§ Activity: Every entry should be given again exactly, with nothing dropped.

§ Input data:
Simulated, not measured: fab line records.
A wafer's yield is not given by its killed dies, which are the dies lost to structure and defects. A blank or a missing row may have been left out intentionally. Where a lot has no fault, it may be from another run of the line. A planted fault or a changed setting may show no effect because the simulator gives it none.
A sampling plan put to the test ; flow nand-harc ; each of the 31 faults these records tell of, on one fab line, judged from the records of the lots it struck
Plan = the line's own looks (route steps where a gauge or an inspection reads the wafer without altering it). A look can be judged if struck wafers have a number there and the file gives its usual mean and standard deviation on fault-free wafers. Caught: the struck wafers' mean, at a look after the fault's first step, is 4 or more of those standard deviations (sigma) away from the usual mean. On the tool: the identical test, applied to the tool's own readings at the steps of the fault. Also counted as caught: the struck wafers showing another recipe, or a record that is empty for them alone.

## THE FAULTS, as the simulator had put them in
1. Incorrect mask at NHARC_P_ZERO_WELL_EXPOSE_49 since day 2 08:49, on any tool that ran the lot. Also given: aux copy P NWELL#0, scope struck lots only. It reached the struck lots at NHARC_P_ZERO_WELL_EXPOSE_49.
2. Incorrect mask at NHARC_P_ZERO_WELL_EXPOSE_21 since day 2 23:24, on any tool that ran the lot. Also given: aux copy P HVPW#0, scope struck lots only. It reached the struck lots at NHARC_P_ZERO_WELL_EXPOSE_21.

§ Your response:
Simulated, not measured: fab line records.
A wafer's yield is not given by its killed dies, which are the dies lost to structure and defects. A blank or a missing row may have been left out intentionally. Where a lot has no fault, it may be from another run of the line. A planted fault or a changed setting may show no effect because the simulator gives it none.
A sampling plan put to the test ; flow nand-harc ; each of the 31 faults these records tell of, on one fab line, judged from the records of the lots it struck
Plan = the line's own looks (route steps where a gauge or an inspection reads the wafer without altering it). A look can be judged if struck wafers have a number there and the file gives its usual mean and standard deviation on fault-free wafers. Caught: the struck wafers' mean, at a look after the fault's first step, is 4 or more of those standard deviations (sigma) away from the usual mean. On the tool: the identical test, applied to the tool's own readings at the steps of the fault. Also counted as caught: the struck wafers showing another recipe, or a record that is empty for them alone.

## THE FAULTS, as the simulator had put them in
1. Incorrect mask at NHARC_P_ZERO_WELL_EXPOSE_49 since day 2 08:49, on any tool that ran the lot. Also given: aux copy P NWELL#0, scope struck lots only. It reached the struck lots at NHARC_P_ZERO_WELL_EXPOSE_49.
2. Incorrect mask at NHARC_P_ZERO_WELL_EXPOSE_21 since day 2 23:24, on any tool that ran the lot. Also given: aux copy P HVPW#0, scope struck lots only. It reached the struck lots at NHARC_P_ZERO_WELL_EXPOSE_21.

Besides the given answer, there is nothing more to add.